▶ WORK INSTRUCTION: Would you write out all of the entries below, exactly as they stand?

━━━━━━━━━━

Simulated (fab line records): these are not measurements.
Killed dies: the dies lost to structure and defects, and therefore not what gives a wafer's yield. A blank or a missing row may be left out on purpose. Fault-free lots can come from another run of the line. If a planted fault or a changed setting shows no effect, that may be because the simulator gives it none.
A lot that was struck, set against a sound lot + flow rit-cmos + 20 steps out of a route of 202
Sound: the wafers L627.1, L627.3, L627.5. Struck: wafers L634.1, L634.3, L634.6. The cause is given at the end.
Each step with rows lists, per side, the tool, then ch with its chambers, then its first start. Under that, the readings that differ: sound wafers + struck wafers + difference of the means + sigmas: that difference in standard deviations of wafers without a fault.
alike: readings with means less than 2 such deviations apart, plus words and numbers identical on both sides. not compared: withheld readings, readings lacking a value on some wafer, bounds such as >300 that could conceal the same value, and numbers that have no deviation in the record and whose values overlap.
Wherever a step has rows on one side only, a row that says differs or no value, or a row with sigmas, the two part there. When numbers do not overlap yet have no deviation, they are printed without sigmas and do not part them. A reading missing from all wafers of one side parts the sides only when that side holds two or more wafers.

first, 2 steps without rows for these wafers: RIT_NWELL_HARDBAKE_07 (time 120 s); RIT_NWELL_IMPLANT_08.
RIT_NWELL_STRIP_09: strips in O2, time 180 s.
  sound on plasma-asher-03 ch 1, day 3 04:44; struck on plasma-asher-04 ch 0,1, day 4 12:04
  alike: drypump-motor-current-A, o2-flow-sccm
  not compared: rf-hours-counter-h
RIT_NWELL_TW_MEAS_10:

━━━━━━━━━━

▶ EXERCISE RESPONSE:
Simulated (fab line records): these are not measurements.
Killed dies: the dies lost to structure and defects, and therefore not what gives a wafer's yield. A blank or a missing row may be left out on purpose. Fault-free lots can come from another run of the line. If a planted fault or a changed setting shows no effect, that may be because the simulator gives it none.
A lot that was struck, set against a sound lot + flow rit-cmos + 20 steps out of a route of 202
Sound: the wafers L627.1, L627.3, L627.5. Struck: wafers L634.1, L634.3, L634.6. The cause is given at the end.
Each step with rows lists, per side, the tool, then ch with its chambers, then its first start. Under that, the readings that differ: sound wafers + struck wafers + difference of the means + sigmas: that difference in standard deviations of wafers without a fault.
alike: readings with means less than 2 such deviations apart, plus words and numbers identical on both sides. not compared: withheld readings, readings lacking a value on some wafer, bounds such as >300 that could conceal the same value, and numbers that have no deviation in the record and whose values overlap.
Wherever a step has rows on one side only, a row that says differs or no value, or a row with sigmas, the two part there. When numbers do not overlap yet have no deviation, they are printed without sigmas and do not part them. A reading missing from all wafers of one side parts the sides only when that side holds two or more wafers.

first, 2 steps without rows for these wafers: RIT_NWELL_HARDBAKE_07 (time 120 s); RIT_NWELL_IMPLANT_08.
RIT_NWELL_STRIP_09: strips in O2, time 180 s.
  sound on plasma-asher-03 ch 1, day 3 04:44; struck on plasma-asher-04 ch 0,1, day 4 12:04
  alike: drypump-motor-current-A, o2-flow-sccm
  not compared: rf-hours-counter-h
RIT_NWELL_TW_MEAS_10:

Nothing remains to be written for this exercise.